START DATA EXTRACTS

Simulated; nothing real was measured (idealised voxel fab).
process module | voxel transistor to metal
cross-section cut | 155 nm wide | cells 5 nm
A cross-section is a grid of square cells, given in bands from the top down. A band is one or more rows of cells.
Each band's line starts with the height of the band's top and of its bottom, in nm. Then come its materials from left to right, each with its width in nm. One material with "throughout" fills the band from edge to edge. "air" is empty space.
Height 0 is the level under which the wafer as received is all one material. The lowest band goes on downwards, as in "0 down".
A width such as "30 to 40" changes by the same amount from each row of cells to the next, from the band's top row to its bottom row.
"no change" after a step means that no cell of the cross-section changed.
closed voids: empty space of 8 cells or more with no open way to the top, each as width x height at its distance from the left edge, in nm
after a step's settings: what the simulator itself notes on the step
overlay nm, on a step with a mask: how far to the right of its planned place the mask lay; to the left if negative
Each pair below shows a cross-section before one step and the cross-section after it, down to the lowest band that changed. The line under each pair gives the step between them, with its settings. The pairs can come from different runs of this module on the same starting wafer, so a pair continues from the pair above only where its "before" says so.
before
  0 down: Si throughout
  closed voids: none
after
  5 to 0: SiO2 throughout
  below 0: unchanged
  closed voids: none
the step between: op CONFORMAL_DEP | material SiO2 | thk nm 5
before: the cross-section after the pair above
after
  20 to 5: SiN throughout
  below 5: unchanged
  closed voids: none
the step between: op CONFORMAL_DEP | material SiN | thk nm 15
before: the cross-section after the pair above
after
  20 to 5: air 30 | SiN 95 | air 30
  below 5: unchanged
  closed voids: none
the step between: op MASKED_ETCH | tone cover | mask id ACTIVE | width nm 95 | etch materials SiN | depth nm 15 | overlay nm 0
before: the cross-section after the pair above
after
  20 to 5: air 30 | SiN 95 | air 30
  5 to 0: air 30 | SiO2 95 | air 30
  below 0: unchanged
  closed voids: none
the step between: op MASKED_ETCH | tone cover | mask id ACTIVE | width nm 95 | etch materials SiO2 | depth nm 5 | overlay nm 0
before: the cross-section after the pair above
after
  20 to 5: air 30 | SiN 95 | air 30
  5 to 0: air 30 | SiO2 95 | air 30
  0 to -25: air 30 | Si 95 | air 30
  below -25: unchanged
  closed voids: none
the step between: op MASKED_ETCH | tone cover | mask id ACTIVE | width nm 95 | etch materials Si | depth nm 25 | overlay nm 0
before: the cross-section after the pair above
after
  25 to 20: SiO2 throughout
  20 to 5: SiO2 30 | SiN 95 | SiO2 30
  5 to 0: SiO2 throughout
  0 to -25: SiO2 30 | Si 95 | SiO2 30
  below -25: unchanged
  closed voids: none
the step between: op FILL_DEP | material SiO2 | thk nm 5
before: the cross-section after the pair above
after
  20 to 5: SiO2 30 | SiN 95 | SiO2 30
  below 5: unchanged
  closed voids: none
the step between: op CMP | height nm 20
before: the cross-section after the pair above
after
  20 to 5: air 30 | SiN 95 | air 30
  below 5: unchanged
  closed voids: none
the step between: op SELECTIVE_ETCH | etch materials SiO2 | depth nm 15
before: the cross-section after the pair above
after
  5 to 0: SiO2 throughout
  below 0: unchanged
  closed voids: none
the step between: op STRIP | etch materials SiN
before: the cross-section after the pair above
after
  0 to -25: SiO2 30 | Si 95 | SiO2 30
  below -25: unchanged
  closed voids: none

END DATA EXTRACTS

> _BRIEF_: Output, from the data above, the lines from the line with "the cross-section changed." to the line with "overlay nm, on" exactly as they stand, both ends included and nothing else.

> _ANSWER BOX_:
"no change" after a step means that no cell of the cross-section changed.
closed voids: empty space of 8 cells or more with no open way to the top, each as width x height at its distance from the left edge, in nm
after a step's settings: what the simulator itself notes on the step
overlay nm, on a step with a mask: how far to the right of its planned place the mask lay; to the left if negative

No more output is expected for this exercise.